**EXERCISE:** Retype all of the entries that appear below, keeping them exactly as they are.

**EXTRACTED DATA:**
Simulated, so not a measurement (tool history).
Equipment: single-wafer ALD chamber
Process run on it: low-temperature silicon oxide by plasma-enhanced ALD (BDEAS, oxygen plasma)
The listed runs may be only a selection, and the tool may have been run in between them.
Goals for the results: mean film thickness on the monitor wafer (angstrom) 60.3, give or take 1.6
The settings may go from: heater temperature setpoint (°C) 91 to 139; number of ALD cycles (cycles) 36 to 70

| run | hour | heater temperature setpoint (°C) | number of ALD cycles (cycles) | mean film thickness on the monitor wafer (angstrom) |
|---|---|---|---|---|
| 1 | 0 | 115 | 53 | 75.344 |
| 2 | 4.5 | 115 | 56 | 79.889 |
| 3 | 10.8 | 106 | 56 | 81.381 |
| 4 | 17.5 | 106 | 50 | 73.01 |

**RESPONSE BOX:**
Simulated, so not a measurement (tool history).
Equipment: single-wafer ALD chamber
Process run on it: low-temperature silicon oxide by plasma-enhanced ALD (BDEAS, oxygen plasma)
The listed runs may be only a selection, and the tool may have been run in between them.
Goals for the results: mean film thickness on the monitor wafer (angstrom) 60.3, give or take 1.6
The settings may go from: heater temperature setpoint (°C) 91 to 139; number of ALD cycles (cycles) 36 to 70

| run | hour | heater temperature setpoint (°C) | number of ALD cycles (cycles) | mean film thickness on the monitor wafer (angstrom) |
|---|---|---|---|---|
| 1 | 0 | 115 | 53 | 75.344 |
| 2 | 4.5 | 115 | 56 | 79.889 |
| 3 | 10.8 | 106 | 56 | 81.381 |
| 4 | 17.5 | 106 | 50 | 73.01 |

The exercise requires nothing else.